===== Data listing =====

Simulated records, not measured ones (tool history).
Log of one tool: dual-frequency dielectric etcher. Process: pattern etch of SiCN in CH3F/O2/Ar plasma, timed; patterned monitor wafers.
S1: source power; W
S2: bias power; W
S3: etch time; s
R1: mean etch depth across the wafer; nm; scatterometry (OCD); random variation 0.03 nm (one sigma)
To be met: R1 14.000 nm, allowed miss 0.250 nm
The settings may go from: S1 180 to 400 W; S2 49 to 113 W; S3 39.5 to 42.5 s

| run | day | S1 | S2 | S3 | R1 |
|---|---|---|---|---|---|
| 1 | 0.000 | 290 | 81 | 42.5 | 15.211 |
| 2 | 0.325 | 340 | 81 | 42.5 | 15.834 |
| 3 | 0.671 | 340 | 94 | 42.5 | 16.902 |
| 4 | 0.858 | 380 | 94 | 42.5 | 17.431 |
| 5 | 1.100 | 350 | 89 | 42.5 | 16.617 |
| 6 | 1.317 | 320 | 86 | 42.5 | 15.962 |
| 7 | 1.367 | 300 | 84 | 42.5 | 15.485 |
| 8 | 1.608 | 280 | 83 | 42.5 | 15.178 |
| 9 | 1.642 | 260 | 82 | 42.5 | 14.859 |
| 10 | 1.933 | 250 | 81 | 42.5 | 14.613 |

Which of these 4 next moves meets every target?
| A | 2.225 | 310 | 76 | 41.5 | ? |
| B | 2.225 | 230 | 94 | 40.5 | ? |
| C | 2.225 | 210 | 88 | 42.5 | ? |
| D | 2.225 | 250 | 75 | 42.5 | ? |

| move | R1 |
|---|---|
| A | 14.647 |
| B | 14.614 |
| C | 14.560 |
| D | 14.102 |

=====

- _Requirement_:
Go to the line with "94 | 40.5 | ? |" in the entries above and repeat every line from there through the line with "C | 14.560 |", exactly and with no other text.

- _Exercise solution_:
| B | 2.225 | 230 | 94 | 40.5 | ? |
| C | 2.225 | 210 | 88 | 42.5 | ? |
| D | 2.225 | 250 | 75 | 42.5 | ? |

| move | R1 |
|---|---|
| A | 14.647 |
| B | 14.614 |
| C | 14.560 |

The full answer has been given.